EXERCISE:
Every line of the material below should be copied exactly.

RECORDS SHOWN:
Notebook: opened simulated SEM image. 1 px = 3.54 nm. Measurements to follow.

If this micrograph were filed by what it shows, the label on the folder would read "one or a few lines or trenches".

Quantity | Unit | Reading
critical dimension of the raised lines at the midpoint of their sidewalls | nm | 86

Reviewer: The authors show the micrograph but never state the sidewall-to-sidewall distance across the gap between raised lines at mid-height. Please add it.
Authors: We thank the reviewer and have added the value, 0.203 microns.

EXERCISE RESPONSE:
Notebook: opened simulated SEM image. 1 px = 3.54 nm. Measurements to follow.

If this micrograph were filed by what it shows, the label on the folder would read "one or a few lines or trenches".

Quantity | Unit | Reading
critical dimension of the raised lines at the midpoint of their sidewalls | nm | 86

Reviewer: The authors show the micrograph but never state the sidewall-to-sidewall distance across the gap between raised lines at mid-height. Please add it.
Authors: We thank the reviewer and have added the value, 0.203 microns.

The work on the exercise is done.